◇ ◇ ◇ ◇ ◇
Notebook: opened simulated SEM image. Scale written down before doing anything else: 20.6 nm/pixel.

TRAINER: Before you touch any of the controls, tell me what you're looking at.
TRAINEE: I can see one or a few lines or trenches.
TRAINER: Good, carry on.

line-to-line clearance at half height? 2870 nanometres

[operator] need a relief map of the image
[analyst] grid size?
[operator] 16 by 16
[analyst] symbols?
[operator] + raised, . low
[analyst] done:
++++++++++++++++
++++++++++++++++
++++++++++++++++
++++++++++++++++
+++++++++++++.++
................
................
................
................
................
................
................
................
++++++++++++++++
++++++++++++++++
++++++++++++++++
◇ ◇ ◇ ◇ ◇

## EXERCISE
Everything from the first line above up to and including the line that contains "line-to-line clearance at" should be printed exactly; please print only that.

## RESPONSE BOX
Notebook: opened simulated SEM image. Scale written down before doing anything else: 20.6 nm/pixel.

TRAINER: Before you touch any of the controls, tell me what you're looking at.
TRAINEE: I can see one or a few lines or trenches.
TRAINER: Good, carry on.

line-to-line clearance at half height? 2870 nanometres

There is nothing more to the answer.